========================================================================
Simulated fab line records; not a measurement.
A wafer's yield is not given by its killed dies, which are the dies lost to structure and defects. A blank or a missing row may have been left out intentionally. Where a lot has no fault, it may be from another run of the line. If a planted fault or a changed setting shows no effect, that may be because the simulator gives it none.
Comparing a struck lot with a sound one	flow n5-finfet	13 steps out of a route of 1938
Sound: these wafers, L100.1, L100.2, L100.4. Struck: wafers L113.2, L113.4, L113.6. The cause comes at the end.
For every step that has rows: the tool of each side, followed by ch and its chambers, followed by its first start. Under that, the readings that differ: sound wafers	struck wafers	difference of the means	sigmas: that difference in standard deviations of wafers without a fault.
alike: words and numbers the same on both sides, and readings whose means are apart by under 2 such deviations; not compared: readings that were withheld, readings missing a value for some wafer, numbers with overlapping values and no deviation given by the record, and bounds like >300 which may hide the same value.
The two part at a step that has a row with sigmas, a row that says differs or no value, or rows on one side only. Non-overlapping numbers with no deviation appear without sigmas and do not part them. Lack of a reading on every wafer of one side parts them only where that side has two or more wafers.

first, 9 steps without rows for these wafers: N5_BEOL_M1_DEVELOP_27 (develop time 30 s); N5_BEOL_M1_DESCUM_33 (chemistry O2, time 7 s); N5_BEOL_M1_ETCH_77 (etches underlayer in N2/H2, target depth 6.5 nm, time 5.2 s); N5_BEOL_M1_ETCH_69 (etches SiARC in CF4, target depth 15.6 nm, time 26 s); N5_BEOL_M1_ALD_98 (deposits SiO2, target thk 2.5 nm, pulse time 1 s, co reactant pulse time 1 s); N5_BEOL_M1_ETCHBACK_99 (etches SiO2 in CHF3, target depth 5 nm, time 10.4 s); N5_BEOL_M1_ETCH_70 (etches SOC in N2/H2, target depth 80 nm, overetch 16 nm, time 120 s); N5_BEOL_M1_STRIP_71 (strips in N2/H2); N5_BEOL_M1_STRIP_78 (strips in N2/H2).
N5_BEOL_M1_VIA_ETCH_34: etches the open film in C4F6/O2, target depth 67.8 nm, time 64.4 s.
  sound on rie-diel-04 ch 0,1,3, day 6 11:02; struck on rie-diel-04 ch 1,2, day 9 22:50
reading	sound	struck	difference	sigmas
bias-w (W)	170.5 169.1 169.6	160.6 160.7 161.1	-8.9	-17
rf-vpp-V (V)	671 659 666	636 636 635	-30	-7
========================================================================

▶ Task item
Include the first line, the line containing "Sound: these wafers, L100.1, L100.2, L100.4.", and every line between them, copied exactly from the material above; output no other line.

▶ Response
Simulated fab line records; not a measurement.
A wafer's yield is not given by its killed dies, which are the dies lost to structure and defects. A blank or a missing row may have been left out intentionally. Where a lot has no fault, it may be from another run of the line. If a planted fault or a changed setting shows no effect, that may be because the simulator gives it none.
Comparing a struck lot with a sound one	flow n5-finfet	13 steps out of a route of 1938
Sound: these wafers, L100.1, L100.2, L100.4. Struck: wafers L113.2, L113.4, L113.6. The cause comes at the end.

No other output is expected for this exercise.